## Work order
Look below for the line that contains "WHAT IT SHOWS", then copy it and each following line exactly, through and including the line that contains "array of holes".

[Opening Information supplied section]

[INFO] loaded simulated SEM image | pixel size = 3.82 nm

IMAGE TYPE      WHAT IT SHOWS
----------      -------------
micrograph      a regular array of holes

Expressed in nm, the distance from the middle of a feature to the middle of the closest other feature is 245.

[Closing Information supplied section]

## Answer space
IMAGE TYPE      WHAT IT SHOWS
----------      -------------
micrograph      a regular array of holes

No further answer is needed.